◆ ◆ ◆ ◆
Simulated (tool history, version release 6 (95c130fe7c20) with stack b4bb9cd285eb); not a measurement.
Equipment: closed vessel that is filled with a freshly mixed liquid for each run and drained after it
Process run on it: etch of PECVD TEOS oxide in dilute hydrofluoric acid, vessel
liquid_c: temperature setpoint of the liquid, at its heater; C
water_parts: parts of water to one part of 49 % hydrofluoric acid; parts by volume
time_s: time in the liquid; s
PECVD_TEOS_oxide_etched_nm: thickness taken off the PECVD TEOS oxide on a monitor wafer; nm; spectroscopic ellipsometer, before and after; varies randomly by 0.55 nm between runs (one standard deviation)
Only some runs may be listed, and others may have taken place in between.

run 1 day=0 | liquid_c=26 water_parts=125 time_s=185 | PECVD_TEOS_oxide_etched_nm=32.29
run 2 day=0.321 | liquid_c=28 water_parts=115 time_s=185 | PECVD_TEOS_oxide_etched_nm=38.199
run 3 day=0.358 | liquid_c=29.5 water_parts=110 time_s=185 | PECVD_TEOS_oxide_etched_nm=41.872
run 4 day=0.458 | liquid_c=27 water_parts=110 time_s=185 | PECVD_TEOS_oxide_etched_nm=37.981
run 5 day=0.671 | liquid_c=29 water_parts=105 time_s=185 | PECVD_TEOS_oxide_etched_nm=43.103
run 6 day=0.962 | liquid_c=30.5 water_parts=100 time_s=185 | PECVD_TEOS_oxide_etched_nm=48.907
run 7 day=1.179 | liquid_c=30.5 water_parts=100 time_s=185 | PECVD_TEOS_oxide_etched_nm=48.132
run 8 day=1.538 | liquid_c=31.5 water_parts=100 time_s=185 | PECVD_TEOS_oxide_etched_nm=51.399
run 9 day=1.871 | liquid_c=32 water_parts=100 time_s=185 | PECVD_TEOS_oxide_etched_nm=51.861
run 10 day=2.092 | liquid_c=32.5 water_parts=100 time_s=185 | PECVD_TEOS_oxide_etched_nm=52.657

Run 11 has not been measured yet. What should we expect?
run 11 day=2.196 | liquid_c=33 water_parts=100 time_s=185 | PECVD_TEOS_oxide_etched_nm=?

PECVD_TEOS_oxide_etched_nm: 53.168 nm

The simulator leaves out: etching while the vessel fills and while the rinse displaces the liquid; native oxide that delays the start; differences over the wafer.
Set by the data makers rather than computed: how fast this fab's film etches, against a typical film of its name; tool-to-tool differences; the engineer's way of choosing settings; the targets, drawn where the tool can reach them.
◆ ◆ ◆ ◆

ASSIGNMENT:
Start at the first line of the entries and stop at the line that contains "time_s: time in the liquid; s". Repeat every line in that span exactly, and nothing beyond it.

WRITTEN RESPONSE:
Simulated (tool history, version release 6 (95c130fe7c20) with stack b4bb9cd285eb); not a measurement.
Equipment: closed vessel that is filled with a freshly mixed liquid for each run and drained after it
Process run on it: etch of PECVD TEOS oxide in dilute hydrofluoric acid, vessel
liquid_c: temperature setpoint of the liquid, at its heater; C
water_parts: parts of water to one part of 49 % hydrofluoric acid; parts by volume
time_s: time in the liquid; s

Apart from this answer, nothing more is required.